════════════════

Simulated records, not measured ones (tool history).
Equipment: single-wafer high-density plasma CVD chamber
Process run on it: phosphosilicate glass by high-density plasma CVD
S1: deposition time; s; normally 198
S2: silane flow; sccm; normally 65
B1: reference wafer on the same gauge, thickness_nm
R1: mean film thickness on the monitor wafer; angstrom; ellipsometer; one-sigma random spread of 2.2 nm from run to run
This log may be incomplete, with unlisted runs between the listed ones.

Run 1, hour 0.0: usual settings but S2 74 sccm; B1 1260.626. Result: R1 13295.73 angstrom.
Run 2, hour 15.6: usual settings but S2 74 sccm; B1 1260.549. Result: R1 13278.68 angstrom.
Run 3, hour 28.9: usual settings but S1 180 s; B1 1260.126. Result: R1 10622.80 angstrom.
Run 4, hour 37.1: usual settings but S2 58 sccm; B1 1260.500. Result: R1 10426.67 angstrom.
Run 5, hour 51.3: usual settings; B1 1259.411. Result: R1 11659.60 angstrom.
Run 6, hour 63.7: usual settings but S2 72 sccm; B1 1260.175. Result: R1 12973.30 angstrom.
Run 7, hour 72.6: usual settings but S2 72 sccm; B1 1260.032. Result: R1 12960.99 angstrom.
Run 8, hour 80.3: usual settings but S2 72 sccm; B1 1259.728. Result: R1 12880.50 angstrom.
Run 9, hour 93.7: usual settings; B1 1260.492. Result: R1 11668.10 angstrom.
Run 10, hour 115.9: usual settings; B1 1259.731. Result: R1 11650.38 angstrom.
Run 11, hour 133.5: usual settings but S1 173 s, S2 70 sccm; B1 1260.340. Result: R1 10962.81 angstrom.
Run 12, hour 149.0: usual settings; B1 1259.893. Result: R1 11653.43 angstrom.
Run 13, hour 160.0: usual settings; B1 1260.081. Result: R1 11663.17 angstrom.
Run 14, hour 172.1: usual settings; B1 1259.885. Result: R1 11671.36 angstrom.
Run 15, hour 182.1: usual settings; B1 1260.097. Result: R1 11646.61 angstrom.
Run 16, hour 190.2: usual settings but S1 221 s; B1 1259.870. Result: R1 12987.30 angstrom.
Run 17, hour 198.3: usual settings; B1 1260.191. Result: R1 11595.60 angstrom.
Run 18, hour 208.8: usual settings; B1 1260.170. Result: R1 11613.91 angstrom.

════════════════

Required action – Everything from the first line above up to and including the line that contains "Run 14, hour" should be printed exactly; please print only that.

Task response –
Simulated records, not measured ones (tool history).
Equipment: single-wafer high-density plasma CVD chamber
Process run on it: phosphosilicate glass by high-density plasma CVD
S1: deposition time; s; normally 198
S2: silane flow; sccm; normally 65
B1: reference wafer on the same gauge, thickness_nm
R1: mean film thickness on the monitor wafer; angstrom; ellipsometer; one-sigma random spread of 2.2 nm from run to run
This log may be incomplete, with unlisted runs between the listed ones.

Run 1, hour 0.0: usual settings but S2 74 sccm; B1 1260.626. Result: R1 13295.73 angstrom.
Run 2, hour 15.6: usual settings but S2 74 sccm; B1 1260.549. Result: R1 13278.68 angstrom.
Run 3, hour 28.9: usual settings but S1 180 s; B1 1260.126. Result: R1 10622.80 angstrom.
Run 4, hour 37.1: usual settings but S2 58 sccm; B1 1260.500. Result: R1 10426.67 angstrom.
Run 5, hour 51.3: usual settings; B1 1259.411. Result: R1 11659.60 angstrom.
Run 6, hour 63.7: usual settings but S2 72 sccm; B1 1260.175. Result: R1 12973.30 angstrom.
Run 7, hour 72.6: usual settings but S2 72 sccm; B1 1260.032. Result: R1 12960.99 angstrom.
Run 8, hour 80.3: usual settings but S2 72 sccm; B1 1259.728. Result: R1 12880.50 angstrom.
Run 9, hour 93.7: usual settings; B1 1260.492. Result: R1 11668.10 angstrom.
Run 10, hour 115.9: usual settings; B1 1259.731. Result: R1 11650.38 angstrom.
Run 11, hour 133.5: usual settings but S1 173 s, S2 70 sccm; B1 1260.340. Result: R1 10962.81 angstrom.
Run 12, hour 149.0: usual settings; B1 1259.893. Result: R1 11653.43 angstrom.
Run 13, hour 160.0: usual settings; B1 1260.081. Result: R1 11663.17 angstrom.
Run 14, hour 172.1: usual settings; B1 1259.885. Result: R1 11671.36 angstrom.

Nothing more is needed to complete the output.